BEGIN Dataset extract
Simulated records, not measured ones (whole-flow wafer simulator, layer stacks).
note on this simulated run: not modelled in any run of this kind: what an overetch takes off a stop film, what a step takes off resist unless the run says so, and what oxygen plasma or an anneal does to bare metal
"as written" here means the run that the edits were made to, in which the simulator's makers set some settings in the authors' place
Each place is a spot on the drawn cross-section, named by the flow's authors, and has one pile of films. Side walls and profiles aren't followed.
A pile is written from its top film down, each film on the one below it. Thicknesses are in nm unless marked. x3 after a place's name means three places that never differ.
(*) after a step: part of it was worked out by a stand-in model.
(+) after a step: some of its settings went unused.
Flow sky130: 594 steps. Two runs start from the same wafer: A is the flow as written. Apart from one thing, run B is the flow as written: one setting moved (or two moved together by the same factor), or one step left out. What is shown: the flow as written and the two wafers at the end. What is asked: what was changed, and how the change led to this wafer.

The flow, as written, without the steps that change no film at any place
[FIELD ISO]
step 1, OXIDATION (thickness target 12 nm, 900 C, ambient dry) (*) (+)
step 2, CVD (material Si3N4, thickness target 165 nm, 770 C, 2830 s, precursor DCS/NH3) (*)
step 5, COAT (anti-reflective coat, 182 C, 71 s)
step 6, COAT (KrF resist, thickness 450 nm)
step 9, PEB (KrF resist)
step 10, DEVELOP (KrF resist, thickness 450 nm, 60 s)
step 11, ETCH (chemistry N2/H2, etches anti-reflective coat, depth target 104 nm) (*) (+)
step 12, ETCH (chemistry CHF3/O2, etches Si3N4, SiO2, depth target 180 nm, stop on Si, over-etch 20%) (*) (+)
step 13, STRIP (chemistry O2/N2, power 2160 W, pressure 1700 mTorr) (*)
END Dataset extract

Work instruction: This calls for all of the entries above, repeated exactly.

Exercise output:
Simulated records, not measured ones (whole-flow wafer simulator, layer stacks).
note on this simulated run: not modelled in any run of this kind: what an overetch takes off a stop film, what a step takes off resist unless the run says so, and what oxygen plasma or an anneal does to bare metal
"as written" here means the run that the edits were made to, in which the simulator's makers set some settings in the authors' place
Each place is a spot on the drawn cross-section, named by the flow's authors, and has one pile of films. Side walls and profiles aren't followed.
A pile is written from its top film down, each film on the one below it. Thicknesses are in nm unless marked. x3 after a place's name means three places that never differ.
(*) after a step: part of it was worked out by a stand-in model.
(+) after a step: some of its settings went unused.
Flow sky130: 594 steps. Two runs start from the same wafer: A is the flow as written. Apart from one thing, run B is the flow as written: one setting moved (or two moved together by the same factor), or one step left out. What is shown: the flow as written and the two wafers at the end. What is asked: what was changed, and how the change led to this wafer.

The flow, as written, without the steps that change no film at any place
[FIELD ISO]
step 1, OXIDATION (thickness target 12 nm, 900 C, ambient dry) (*) (+)
step 2, CVD (material Si3N4, thickness target 165 nm, 770 C, 2830 s, precursor DCS/NH3) (*)
step 5, COAT (anti-reflective coat, 182 C, 71 s)
step 6, COAT (KrF resist, thickness 450 nm)
step 9, PEB (KrF resist)
step 10, DEVELOP (KrF resist, thickness 450 nm, 60 s)
step 11, ETCH (chemistry N2/H2, etches anti-reflective coat, depth target 104 nm) (*) (+)
step 12, ETCH (chemistry CHF3/O2, etches Si3N4, SiO2, depth target 180 nm, stop on Si, over-etch 20%) (*) (+)
step 13, STRIP (chemistry O2/N2, power 2160 W, pressure 1700 mTorr) (*)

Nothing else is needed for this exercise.